Please print each entry below exactly as it reads.

EXTRACTED MATERIAL —

+===+

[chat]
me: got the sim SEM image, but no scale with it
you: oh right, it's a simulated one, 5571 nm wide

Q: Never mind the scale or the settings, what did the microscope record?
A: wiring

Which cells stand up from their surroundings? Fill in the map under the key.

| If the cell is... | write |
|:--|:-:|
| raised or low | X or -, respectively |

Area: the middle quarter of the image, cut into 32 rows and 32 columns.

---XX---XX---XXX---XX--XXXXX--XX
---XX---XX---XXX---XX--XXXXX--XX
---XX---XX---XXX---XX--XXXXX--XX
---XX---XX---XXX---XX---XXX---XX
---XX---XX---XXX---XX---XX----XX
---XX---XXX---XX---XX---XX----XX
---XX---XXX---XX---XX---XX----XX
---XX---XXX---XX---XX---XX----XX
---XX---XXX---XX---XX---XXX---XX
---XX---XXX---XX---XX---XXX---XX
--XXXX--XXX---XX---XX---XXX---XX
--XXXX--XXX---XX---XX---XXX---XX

+===+

ANSWER SECTION —
[chat]
me: got the sim SEM image, but no scale with it
you: oh right, it's a simulated one, 5571 nm wide

Q: Never mind the scale or the settings, what did the microscope record?
A: wiring

Which cells stand up from their surroundings? Fill in the map under the key.

| If the cell is... | write |
|:--|:-:|
| raised or low | X or -, respectively |

Area: the middle quarter of the image, cut into 32 rows and 32 columns.

---XX---XX---XXX---XX--XXXXX--XX
---XX---XX---XXX---XX--XXXXX--XX
---XX---XX---XXX---XX--XXXXX--XX
---XX---XX---XXX---XX---XXX---XX
---XX---XX---XXX---XX---XX----XX
---XX---XXX---XX---XX---XX----XX
---XX---XXX---XX---XX---XX----XX
---XX---XXX---XX---XX---XX----XX
---XX---XXX---XX---XX---XXX---XX
---XX---XXX---XX---XX---XXX---XX
--XXXX--XXX---XX---XX---XXX---XX
--XXXX--XXX---XX---XX---XXX---XX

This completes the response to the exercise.